* * * *

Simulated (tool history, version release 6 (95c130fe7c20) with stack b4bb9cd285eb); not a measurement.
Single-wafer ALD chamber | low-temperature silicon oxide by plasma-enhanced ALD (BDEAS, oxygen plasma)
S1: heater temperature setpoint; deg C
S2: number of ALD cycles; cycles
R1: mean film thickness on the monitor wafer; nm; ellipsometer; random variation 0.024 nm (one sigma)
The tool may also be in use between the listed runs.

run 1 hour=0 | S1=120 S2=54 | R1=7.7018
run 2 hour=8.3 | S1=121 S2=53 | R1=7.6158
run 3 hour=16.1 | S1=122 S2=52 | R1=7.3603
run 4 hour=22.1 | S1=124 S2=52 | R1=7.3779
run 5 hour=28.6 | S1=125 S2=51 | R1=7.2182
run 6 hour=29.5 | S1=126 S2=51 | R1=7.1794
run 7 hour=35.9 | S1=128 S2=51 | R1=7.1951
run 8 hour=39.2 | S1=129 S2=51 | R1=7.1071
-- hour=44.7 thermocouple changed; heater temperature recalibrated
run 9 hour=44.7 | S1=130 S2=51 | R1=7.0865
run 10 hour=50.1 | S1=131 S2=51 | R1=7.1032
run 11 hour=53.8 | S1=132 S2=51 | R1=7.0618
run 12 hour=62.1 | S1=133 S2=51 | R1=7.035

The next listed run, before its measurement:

* * * *

Word for word, copy all of the listing above.

Simulated (tool history, version release 6 (95c130fe7c20) with stack b4bb9cd285eb); not a measurement.
Single-wafer ALD chamber | low-temperature silicon oxide by plasma-enhanced ALD (BDEAS, oxygen plasma)
S1: heater temperature setpoint; deg C
S2: number of ALD cycles; cycles
R1: mean film thickness on the monitor wafer; nm; ellipsometer; random variation 0.024 nm (one sigma)
The tool may also be in use between the listed runs.

run 1 hour=0 | S1=120 S2=54 | R1=7.7018
run 2 hour=8.3 | S1=121 S2=53 | R1=7.6158
run 3 hour=16.1 | S1=122 S2=52 | R1=7.3603
run 4 hour=22.1 | S1=124 S2=52 | R1=7.3779
run 5 hour=28.6 | S1=125 S2=51 | R1=7.2182
run 6 hour=29.5 | S1=126 S2=51 | R1=7.1794
run 7 hour=35.9 | S1=128 S2=51 | R1=7.1951
run 8 hour=39.2 | S1=129 S2=51 | R1=7.1071
-- hour=44.7 thermocouple changed; heater temperature recalibrated
run 9 hour=44.7 | S1=130 S2=51 | R1=7.0865
run 10 hour=50.1 | S1=131 S2=51 | R1=7.1032
run 11 hour=53.8 | S1=132 S2=51 | R1=7.0618
run 12 hour=62.1 | S1=133 S2=51 | R1=7.035

The next listed run, before its measurement:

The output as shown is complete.